If a line comes after the one containing "abrasive content of the slurry: abrasive", leave it out; copy every line before it, and that line too, exactly as written, starting from the first line of the entries.

------
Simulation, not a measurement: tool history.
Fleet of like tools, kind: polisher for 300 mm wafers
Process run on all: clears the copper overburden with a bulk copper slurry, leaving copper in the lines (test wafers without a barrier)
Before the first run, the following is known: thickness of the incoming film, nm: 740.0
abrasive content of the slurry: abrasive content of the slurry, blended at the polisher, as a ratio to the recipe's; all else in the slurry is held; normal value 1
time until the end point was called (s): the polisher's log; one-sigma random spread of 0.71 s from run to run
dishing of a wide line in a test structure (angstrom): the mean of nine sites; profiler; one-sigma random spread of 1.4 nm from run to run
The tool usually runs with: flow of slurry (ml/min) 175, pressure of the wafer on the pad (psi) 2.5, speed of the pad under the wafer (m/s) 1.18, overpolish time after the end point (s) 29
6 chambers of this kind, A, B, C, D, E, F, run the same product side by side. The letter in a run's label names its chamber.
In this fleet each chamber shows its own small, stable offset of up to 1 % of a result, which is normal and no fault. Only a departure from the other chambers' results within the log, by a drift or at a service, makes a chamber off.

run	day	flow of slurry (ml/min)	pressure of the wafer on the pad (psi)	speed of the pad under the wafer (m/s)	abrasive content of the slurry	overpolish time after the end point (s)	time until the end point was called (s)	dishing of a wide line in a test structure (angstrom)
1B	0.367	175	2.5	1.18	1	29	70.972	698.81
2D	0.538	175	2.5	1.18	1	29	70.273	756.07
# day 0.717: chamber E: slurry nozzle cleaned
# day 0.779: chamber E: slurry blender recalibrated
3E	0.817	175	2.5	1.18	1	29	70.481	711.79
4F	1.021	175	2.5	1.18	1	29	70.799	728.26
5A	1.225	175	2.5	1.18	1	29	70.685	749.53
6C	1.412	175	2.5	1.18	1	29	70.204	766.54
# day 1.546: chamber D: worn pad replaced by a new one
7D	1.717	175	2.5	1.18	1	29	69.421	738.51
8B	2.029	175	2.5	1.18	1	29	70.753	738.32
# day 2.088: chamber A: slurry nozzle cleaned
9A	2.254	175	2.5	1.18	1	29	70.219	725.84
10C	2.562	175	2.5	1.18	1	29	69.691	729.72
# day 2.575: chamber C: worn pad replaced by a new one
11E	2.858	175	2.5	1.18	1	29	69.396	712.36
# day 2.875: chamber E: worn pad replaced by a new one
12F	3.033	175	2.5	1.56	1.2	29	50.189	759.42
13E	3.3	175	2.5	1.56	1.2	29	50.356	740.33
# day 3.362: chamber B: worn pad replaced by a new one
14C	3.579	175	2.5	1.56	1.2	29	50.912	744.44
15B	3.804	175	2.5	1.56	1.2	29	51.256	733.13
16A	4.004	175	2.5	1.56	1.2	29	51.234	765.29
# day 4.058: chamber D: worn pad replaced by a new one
------

• Task result
Simulation, not a measurement: tool history.
Fleet of like tools, kind: polisher for 300 mm wafers
Process run on all: clears the copper overburden with a bulk copper slurry, leaving copper in the lines (test wafers without a barrier)
Before the first run, the following is known: thickness of the incoming film, nm: 740.0
abrasive content of the slurry: abrasive content of the slurry, blended at the polisher, as a ratio to the recipe's; all else in the slurry is held; normal value 1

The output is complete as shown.